[Entries shown]

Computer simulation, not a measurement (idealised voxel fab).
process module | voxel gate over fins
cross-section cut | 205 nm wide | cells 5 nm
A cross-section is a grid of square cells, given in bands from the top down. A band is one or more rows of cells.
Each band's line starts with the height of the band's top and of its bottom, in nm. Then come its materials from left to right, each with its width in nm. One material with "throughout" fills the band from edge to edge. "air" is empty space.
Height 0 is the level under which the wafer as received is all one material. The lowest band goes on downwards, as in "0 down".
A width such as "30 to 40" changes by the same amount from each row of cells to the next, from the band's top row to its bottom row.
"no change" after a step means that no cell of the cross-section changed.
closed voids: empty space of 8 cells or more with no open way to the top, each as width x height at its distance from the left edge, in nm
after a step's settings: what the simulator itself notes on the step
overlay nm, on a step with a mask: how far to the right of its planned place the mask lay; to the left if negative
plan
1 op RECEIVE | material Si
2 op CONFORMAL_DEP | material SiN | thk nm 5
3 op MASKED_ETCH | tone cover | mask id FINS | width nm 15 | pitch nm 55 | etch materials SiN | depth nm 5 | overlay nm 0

[/Entries shown]

Brief: The answer is the data above, retyped exactly in full.

Task solution:
Computer simulation, not a measurement (idealised voxel fab).
process module | voxel gate over fins
cross-section cut | 205 nm wide | cells 5 nm
A cross-section is a grid of square cells, given in bands from the top down. A band is one or more rows of cells.
Each band's line starts with the height of the band's top and of its bottom, in nm. Then come its materials from left to right, each with its width in nm. One material with "throughout" fills the band from edge to edge. "air" is empty space.
Height 0 is the level under which the wafer as received is all one material. The lowest band goes on downwards, as in "0 down".
A width such as "30 to 40" changes by the same amount from each row of cells to the next, from the band's top row to its bottom row.
"no change" after a step means that no cell of the cross-section changed.
closed voids: empty space of 8 cells or more with no open way to the top, each as width x height at its distance from the left edge, in nm
after a step's settings: what the simulator itself notes on the step
overlay nm, on a step with a mask: how far to the right of its planned place the mask lay; to the left if negative
plan
1 op RECEIVE | material Si
2 op CONFORMAL_DEP | material SiN | thk nm 5
3 op MASKED_ETCH | tone cover | mask id FINS | width nm 15 | pitch nm 55 | etch materials SiN | depth nm 5 | overlay nm 0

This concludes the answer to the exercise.